BEGIN

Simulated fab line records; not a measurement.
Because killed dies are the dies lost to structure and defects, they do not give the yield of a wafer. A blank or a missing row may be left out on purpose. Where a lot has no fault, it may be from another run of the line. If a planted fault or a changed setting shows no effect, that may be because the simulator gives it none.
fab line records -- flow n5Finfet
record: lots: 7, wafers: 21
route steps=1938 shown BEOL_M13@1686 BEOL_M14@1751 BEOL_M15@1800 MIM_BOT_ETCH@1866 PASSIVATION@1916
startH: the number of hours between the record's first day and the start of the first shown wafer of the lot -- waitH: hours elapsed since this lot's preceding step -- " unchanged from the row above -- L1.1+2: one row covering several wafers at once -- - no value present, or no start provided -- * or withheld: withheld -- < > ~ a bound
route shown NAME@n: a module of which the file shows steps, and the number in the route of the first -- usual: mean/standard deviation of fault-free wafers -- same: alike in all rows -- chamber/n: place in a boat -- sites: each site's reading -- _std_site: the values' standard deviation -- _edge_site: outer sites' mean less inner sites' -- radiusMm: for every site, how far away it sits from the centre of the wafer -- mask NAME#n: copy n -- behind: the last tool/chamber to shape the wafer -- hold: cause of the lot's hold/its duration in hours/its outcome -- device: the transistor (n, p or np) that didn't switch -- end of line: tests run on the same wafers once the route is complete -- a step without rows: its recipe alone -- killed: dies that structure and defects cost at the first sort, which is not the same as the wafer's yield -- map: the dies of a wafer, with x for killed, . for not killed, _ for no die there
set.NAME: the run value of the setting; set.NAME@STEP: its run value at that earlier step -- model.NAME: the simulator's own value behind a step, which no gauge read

END

◆ **Work task**
Each record must be transcribed word for word.

◆ **Exercise solution**
Simulated fab line records; not a measurement.
Because killed dies are the dies lost to structure and defects, they do not give the yield of a wafer. A blank or a missing row may be left out on purpose. Where a lot has no fault, it may be from another run of the line. If a planted fault or a changed setting shows no effect, that may be because the simulator gives it none.
fab line records -- flow n5Finfet
record: lots: 7, wafers: 21
route steps=1938 shown BEOL_M13@1686 BEOL_M14@1751 BEOL_M15@1800 MIM_BOT_ETCH@1866 PASSIVATION@1916
startH: the number of hours between the record's first day and the start of the first shown wafer of the lot -- waitH: hours elapsed since this lot's preceding step -- " unchanged from the row above -- L1.1+2: one row covering several wafers at once -- - no value present, or no start provided -- * or withheld: withheld -- < > ~ a bound
route shown NAME@n: a module of which the file shows steps, and the number in the route of the first -- usual: mean/standard deviation of fault-free wafers -- same: alike in all rows -- chamber/n: place in a boat -- sites: each site's reading -- _std_site: the values' standard deviation -- _edge_site: outer sites' mean less inner sites' -- radiusMm: for every site, how far away it sits from the centre of the wafer -- mask NAME#n: copy n -- behind: the last tool/chamber to shape the wafer -- hold: cause of the lot's hold/its duration in hours/its outcome -- device: the transistor (n, p or np) that didn't switch -- end of line: tests run on the same wafers once the route is complete -- a step without rows: its recipe alone -- killed: dies that structure and defects cost at the first sort, which is not the same as the wafer's yield -- map: the dies of a wafer, with x for killed, . for not killed, _ for no die there
set.NAME: the run value of the setting; set.NAME@STEP: its run value at that earlier step -- model.NAME: the simulator's own value behind a step, which no gauge read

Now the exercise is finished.